**Work request:**
The reply should return the data in full, exactly as written.

**Data listing:**
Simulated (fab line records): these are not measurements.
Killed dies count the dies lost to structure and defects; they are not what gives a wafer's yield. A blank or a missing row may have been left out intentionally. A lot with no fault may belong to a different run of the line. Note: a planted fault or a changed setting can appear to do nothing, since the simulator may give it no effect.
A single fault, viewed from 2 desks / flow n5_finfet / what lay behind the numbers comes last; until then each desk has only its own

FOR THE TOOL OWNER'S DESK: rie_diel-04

**Worked solution:**
Simulated (fab line records): these are not measurements.
Killed dies count the dies lost to structure and defects; they are not what gives a wafer's yield. A blank or a missing row may have been left out intentionally. A lot with no fault may belong to a different run of the line. Note: a planted fault or a changed setting can appear to do nothing, since the simulator may give it no effect.
A single fault, viewed from 2 desks / flow n5_finfet / what lay behind the numbers comes last; until then each desk has only its own

FOR THE TOOL OWNER'S DESK: rie_diel-04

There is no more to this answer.